Copy verbatim the material from its first line to the line that holds "Chamber matching |", including that line.

= = = =

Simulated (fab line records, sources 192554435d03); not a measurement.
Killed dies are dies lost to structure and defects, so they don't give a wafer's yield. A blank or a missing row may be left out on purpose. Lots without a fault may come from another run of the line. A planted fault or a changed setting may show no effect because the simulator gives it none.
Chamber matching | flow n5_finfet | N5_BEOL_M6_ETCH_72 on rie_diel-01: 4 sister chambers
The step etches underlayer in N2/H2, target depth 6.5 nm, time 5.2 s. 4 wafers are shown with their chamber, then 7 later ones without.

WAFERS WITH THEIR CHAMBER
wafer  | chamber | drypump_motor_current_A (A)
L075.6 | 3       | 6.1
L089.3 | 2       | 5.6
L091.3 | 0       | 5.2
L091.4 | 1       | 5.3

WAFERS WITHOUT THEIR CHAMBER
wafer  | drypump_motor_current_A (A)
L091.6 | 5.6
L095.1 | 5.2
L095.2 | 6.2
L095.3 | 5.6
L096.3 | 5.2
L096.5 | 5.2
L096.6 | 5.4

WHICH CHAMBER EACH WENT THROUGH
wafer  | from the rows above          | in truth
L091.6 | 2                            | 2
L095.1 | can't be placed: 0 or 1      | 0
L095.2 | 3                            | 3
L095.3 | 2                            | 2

= = = =

Task output:
Simulated (fab line records, sources 192554435d03); not a measurement.
Killed dies are dies lost to structure and defects, so they don't give a wafer's yield. A blank or a missing row may be left out on purpose. Lots without a fault may come from another run of the line. A planted fault or a changed setting may show no effect because the simulator gives it none.
Chamber matching | flow n5_finfet | N5_BEOL_M6_ETCH_72 on rie_diel-01: 4 sister chambers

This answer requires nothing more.